▸ **Input data**
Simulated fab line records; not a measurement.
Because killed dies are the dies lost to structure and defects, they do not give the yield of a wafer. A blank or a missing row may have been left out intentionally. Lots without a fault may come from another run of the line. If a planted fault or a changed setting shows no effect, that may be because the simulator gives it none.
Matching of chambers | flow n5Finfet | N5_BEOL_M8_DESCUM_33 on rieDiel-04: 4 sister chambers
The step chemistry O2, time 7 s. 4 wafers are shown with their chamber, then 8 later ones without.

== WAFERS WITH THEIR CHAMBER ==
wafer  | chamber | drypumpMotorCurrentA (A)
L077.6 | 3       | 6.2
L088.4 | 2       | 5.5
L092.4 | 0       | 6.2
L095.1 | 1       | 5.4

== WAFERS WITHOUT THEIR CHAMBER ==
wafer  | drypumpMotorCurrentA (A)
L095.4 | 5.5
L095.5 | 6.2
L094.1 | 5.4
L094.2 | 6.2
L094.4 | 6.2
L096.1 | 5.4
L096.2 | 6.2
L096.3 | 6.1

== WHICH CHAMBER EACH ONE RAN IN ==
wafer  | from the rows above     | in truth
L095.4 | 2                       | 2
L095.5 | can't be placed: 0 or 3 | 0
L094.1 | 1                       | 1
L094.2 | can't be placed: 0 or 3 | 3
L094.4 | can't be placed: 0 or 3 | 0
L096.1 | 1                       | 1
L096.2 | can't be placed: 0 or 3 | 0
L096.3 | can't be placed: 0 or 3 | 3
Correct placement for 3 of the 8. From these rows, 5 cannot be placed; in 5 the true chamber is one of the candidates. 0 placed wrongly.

▸ **Work item**
Begin at the line above that has "L094.4 | can't be placed: 0 or 3 | 0" and stop after the line that has "L096.3 | can't be placed: 0 or 3 | 3", copying each line exactly and adding nothing else.

▸ **Your solution**
L094.4 | can't be placed: 0 or 3 | 0
L096.1 | 1                       | 1
L096.2 | can't be placed: 0 or 3 | 0
L096.3 | can't be placed: 0 or 3 | 3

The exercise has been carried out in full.